=== RECORDED INFORMATION ===
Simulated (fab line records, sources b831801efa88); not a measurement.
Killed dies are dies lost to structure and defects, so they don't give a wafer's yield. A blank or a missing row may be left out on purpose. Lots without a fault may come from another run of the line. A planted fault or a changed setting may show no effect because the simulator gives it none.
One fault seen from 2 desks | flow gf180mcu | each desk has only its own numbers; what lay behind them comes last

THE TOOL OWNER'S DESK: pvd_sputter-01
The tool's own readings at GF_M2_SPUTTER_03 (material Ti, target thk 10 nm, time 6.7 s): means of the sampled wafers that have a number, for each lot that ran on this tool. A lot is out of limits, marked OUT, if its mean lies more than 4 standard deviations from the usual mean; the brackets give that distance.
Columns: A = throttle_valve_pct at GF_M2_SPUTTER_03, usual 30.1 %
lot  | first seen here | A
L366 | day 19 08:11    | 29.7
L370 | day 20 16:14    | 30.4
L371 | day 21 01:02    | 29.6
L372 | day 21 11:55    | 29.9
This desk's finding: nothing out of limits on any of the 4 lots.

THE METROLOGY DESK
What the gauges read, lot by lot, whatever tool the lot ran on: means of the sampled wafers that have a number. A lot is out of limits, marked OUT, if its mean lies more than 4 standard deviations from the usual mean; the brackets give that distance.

=== EXERCISE ===
Set the listing down again in full, exactly as it was given.

=== TASK ANSWER ===
Simulated (fab line records, sources b831801efa88); not a measurement.
Killed dies are dies lost to structure and defects, so they don't give a wafer's yield. A blank or a missing row may be left out on purpose. Lots without a fault may come from another run of the line. A planted fault or a changed setting may show no effect because the simulator gives it none.
One fault seen from 2 desks | flow gf180mcu | each desk has only its own numbers; what lay behind them comes last

THE TOOL OWNER'S DESK: pvd_sputter-01
The tool's own readings at GF_M2_SPUTTER_03 (material Ti, target thk 10 nm, time 6.7 s): means of the sampled wafers that have a number, for each lot that ran on this tool. A lot is out of limits, marked OUT, if its mean lies more than 4 standard deviations from the usual mean; the brackets give that distance.
Columns: A = throttle_valve_pct at GF_M2_SPUTTER_03, usual 30.1 %
lot  | first seen here | A
L366 | day 19 08:11    | 29.7
L370 | day 20 16:14    | 30.4
L371 | day 21 01:02    | 29.6
L372 | day 21 11:55    | 29.9
This desk's finding: nothing out of limits on any of the 4 lots.

THE METROLOGY DESK
What the gauges read, lot by lot, whatever tool the lot ran on: means of the sampled wafers that have a number. A lot is out of limits, marked OUT, if its mean lies more than 4 standard deviations from the usual mean; the brackets give that distance.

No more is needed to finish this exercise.